*Activity*. How does the data below read from its first line through the line containing "note on this"? Print those lines exactly.

*Dataset entries*.
---+---

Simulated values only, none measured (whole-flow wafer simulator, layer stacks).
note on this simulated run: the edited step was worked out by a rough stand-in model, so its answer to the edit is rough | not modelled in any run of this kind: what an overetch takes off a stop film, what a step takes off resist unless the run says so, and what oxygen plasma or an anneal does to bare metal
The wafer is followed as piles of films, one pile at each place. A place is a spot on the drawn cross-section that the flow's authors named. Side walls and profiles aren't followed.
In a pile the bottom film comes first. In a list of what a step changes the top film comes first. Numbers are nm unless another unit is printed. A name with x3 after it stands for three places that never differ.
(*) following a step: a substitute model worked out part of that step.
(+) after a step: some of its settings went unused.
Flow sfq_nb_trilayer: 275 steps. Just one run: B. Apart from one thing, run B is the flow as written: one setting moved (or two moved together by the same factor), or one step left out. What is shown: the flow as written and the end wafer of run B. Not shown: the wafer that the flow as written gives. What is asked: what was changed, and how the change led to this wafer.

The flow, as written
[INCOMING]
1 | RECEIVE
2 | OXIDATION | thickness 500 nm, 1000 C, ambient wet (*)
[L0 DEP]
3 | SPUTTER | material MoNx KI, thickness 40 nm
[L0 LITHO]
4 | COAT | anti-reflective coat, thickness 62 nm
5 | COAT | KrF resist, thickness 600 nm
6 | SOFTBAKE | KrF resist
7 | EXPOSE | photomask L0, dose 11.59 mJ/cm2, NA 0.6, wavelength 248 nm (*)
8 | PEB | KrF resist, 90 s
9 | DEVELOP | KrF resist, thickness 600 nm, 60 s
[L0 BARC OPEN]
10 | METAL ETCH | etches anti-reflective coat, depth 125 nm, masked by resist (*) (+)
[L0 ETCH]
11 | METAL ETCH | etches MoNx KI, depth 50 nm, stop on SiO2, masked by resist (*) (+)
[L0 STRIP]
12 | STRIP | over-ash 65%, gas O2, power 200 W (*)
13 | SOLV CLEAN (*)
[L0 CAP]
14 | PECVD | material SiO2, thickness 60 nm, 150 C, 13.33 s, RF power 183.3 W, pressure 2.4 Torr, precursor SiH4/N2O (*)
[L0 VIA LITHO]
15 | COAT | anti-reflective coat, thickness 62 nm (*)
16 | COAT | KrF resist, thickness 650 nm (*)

---+---

*Task result*.
Simulated values only, none measured (whole-flow wafer simulator, layer stacks).
note on this simulated run: the edited step was worked out by a rough stand-in model, so its answer to the edit is rough | not modelled in any run of this kind: what an overetch takes off a stop film, what a step takes off resist unless the run says so, and what oxygen plasma or an anneal does to bare metal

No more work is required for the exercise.